[[ Record set open ]]

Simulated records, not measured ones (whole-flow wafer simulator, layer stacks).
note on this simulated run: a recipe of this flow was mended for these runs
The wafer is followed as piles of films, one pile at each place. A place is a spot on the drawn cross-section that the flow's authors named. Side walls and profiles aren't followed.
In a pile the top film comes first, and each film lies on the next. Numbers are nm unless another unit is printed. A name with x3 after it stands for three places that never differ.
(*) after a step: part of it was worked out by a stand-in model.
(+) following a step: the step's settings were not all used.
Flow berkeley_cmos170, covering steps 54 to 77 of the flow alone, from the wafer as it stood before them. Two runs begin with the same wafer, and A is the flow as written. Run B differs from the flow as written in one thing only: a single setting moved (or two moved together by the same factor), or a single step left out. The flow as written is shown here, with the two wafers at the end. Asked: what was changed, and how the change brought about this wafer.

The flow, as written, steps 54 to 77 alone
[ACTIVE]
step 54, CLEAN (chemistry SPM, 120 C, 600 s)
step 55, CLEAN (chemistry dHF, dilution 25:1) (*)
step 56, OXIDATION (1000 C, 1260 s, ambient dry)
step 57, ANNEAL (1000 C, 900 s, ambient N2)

[[ Record set closed ]]

#### [Work task]
In the lines above, every record is to be repeated exactly.

#### [Result]
Simulated records, not measured ones (whole-flow wafer simulator, layer stacks).
note on this simulated run: a recipe of this flow was mended for these runs
The wafer is followed as piles of films, one pile at each place. A place is a spot on the drawn cross-section that the flow's authors named. Side walls and profiles aren't followed.
In a pile the top film comes first, and each film lies on the next. Numbers are nm unless another unit is printed. A name with x3 after it stands for three places that never differ.
(*) after a step: part of it was worked out by a stand-in model.
(+) following a step: the step's settings were not all used.
Flow berkeley_cmos170, covering steps 54 to 77 of the flow alone, from the wafer as it stood before them. Two runs begin with the same wafer, and A is the flow as written. Run B differs from the flow as written in one thing only: a single setting moved (or two moved together by the same factor), or a single step left out. The flow as written is shown here, with the two wafers at the end. Asked: what was changed, and how the change brought about this wafer.

The flow, as written, steps 54 to 77 alone
[ACTIVE]
step 54, CLEAN (chemistry SPM, 120 C, 600 s)
step 55, CLEAN (chemistry dHF, dilution 25:1) (*)
step 56, OXIDATION (1000 C, 1260 s, ambient dry)
step 57, ANNEAL (1000 C, 900 s, ambient N2)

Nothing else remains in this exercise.